- [Supplied entries]
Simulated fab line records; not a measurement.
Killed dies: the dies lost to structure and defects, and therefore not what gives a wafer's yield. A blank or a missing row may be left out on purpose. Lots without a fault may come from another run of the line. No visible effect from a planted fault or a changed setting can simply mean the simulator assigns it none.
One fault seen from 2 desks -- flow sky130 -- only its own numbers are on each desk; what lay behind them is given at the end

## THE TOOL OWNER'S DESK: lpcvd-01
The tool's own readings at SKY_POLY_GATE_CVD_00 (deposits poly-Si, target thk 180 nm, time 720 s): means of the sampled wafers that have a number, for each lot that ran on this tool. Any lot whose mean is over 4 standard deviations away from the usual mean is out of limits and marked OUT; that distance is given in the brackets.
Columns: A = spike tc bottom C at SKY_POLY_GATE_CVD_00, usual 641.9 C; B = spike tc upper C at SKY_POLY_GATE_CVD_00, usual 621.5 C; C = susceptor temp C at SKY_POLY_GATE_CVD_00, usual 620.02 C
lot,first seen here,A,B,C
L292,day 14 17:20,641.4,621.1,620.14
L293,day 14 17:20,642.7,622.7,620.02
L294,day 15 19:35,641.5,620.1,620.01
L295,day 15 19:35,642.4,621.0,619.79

- [Required action] The reply should consist solely of the lines above from the one that has "One fault seen" through the one that has "L294,day 15 19:35,641.5,620.1,620.01", reproduced exactly.

- [Task answer]
One fault seen from 2 desks -- flow sky130 -- only its own numbers are on each desk; what lay behind them is given at the end

## THE TOOL OWNER'S DESK: lpcvd-01
The tool's own readings at SKY_POLY_GATE_CVD_00 (deposits poly-Si, target thk 180 nm, time 720 s): means of the sampled wafers that have a number, for each lot that ran on this tool. Any lot whose mean is over 4 standard deviations away from the usual mean is out of limits and marked OUT; that distance is given in the brackets.
Columns: A = spike tc bottom C at SKY_POLY_GATE_CVD_00, usual 641.9 C; B = spike tc upper C at SKY_POLY_GATE_CVD_00, usual 621.5 C; C = susceptor temp C at SKY_POLY_GATE_CVD_00, usual 620.02 C
lot,first seen here,A,B,C
L292,day 14 17:20,641.4,621.1,620.14
L293,day 14 17:20,642.7,622.7,620.02
L294,day 15 19:35,641.5,620.1,620.01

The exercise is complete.